-- Work request --
Please quote exactly the lines below from the line containing "(*) after a" to the line containing "77 SEED DEPOSIT: thickness 200 nm", both lines included, and nothing else.

START Dataset records
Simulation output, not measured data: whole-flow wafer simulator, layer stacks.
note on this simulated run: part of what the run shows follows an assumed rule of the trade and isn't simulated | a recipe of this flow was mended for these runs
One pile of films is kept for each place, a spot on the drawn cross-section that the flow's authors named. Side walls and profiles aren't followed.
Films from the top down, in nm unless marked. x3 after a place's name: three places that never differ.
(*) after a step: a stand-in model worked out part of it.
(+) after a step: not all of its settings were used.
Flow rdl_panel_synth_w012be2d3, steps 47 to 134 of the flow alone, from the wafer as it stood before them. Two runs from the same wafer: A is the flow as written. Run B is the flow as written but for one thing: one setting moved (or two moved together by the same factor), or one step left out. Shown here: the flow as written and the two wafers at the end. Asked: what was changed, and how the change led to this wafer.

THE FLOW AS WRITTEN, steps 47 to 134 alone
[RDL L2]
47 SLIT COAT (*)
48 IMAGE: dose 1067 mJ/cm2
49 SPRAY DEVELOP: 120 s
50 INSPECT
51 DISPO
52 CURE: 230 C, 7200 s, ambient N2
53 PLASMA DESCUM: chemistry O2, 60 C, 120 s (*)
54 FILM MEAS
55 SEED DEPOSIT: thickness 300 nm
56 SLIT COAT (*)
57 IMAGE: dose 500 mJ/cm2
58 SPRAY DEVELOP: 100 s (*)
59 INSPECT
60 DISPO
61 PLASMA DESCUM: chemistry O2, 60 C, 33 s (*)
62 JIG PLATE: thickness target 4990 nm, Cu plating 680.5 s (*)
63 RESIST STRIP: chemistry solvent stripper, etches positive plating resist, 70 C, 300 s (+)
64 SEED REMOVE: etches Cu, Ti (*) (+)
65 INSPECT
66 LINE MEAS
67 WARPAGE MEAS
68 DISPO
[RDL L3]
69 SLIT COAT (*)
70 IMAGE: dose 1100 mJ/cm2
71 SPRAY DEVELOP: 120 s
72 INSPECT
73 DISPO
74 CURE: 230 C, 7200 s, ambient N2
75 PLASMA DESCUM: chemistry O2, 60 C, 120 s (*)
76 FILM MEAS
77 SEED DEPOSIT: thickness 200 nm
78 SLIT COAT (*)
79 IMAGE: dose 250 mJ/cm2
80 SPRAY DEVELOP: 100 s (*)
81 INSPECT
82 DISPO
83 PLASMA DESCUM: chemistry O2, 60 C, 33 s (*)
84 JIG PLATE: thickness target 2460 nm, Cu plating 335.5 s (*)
END Dataset records

-- Task output --
(*) after a step: a stand-in model worked out part of it.
(+) after a step: not all of its settings were used.
Flow rdl_panel_synth_w012be2d3, steps 47 to 134 of the flow alone, from the wafer as it stood before them. Two runs from the same wafer: A is the flow as written. Run B is the flow as written but for one thing: one setting moved (or two moved together by the same factor), or one step left out. Shown here: the flow as written and the two wafers at the end. Asked: what was changed, and how the change led to this wafer.

THE FLOW AS WRITTEN, steps 47 to 134 alone
[RDL L2]
47 SLIT COAT (*)
48 IMAGE: dose 1067 mJ/cm2
49 SPRAY DEVELOP: 120 s
50 INSPECT
51 DISPO
52 CURE: 230 C, 7200 s, ambient N2
53 PLASMA DESCUM: chemistry O2, 60 C, 120 s (*)
54 FILM MEAS
55 SEED DEPOSIT: thickness 300 nm
56 SLIT COAT (*)
57 IMAGE: dose 500 mJ/cm2
58 SPRAY DEVELOP: 100 s (*)
59 INSPECT
60 DISPO
61 PLASMA DESCUM: chemistry O2, 60 C, 33 s (*)
62 JIG PLATE: thickness target 4990 nm, Cu plating 680.5 s (*)
63 RESIST STRIP: chemistry solvent stripper, etches positive plating resist, 70 C, 300 s (+)
64 SEED REMOVE: etches Cu, Ti (*) (+)
65 INSPECT
66 LINE MEAS
67 WARPAGE MEAS
68 DISPO
[RDL L3]
69 SLIT COAT (*)
70 IMAGE: dose 1100 mJ/cm2
71 SPRAY DEVELOP: 120 s
72 INSPECT
73 DISPO
74 CURE: 230 C, 7200 s, ambient N2
75 PLASMA DESCUM: chemistry O2, 60 C, 120 s (*)
76 FILM MEAS
77 SEED DEPOSIT: thickness 200 nm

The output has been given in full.